→ SUPPLIED INFORMATION:
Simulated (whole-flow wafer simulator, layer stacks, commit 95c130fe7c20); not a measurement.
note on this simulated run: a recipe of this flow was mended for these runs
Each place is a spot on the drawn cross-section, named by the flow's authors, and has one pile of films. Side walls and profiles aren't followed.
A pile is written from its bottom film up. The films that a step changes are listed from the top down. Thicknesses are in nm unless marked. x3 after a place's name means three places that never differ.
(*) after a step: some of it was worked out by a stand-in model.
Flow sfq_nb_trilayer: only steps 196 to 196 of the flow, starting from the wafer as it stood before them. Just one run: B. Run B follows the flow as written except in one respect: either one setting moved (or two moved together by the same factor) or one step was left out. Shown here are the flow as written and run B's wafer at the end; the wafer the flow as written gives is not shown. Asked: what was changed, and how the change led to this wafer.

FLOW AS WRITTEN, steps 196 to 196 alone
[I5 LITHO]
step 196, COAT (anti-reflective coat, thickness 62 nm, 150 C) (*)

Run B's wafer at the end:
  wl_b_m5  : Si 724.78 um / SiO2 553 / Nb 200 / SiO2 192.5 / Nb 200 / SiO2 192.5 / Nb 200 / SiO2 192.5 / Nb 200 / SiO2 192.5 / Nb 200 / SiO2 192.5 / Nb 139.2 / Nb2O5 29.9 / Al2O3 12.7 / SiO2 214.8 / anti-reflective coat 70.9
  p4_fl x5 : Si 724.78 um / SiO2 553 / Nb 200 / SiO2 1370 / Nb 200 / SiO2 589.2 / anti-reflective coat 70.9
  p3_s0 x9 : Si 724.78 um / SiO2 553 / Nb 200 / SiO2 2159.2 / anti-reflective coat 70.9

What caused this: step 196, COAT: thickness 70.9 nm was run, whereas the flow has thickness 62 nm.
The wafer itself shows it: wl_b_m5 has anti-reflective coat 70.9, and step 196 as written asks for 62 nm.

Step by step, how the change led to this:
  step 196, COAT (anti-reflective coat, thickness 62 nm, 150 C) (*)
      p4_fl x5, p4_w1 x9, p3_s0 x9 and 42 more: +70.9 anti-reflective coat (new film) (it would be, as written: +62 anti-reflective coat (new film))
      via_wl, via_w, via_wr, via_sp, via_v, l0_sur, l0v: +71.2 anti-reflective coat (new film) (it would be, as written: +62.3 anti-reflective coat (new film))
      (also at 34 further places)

→ BRIEF: Return, unchanged, the run of lines above that opens with the line containing "p4_fl x5, p4_w1" and closes with the line containing "via_wl, via_w, via_wr, via_sp, via_v, l0_sur, l0v: +71.2". Include both.

→ TASK SOLUTION:
      p4_fl x5, p4_w1 x9, p3_s0 x9 and 42 more: +70.9 anti-reflective coat (new film) (it would be, as written: +62 anti-reflective coat (new film))
      via_wl, via_w, via_wr, via_sp, via_v, l0_sur, l0v: +71.2 anti-reflective coat (new film) (it would be, as written: +62.3 anti-reflective coat (new film))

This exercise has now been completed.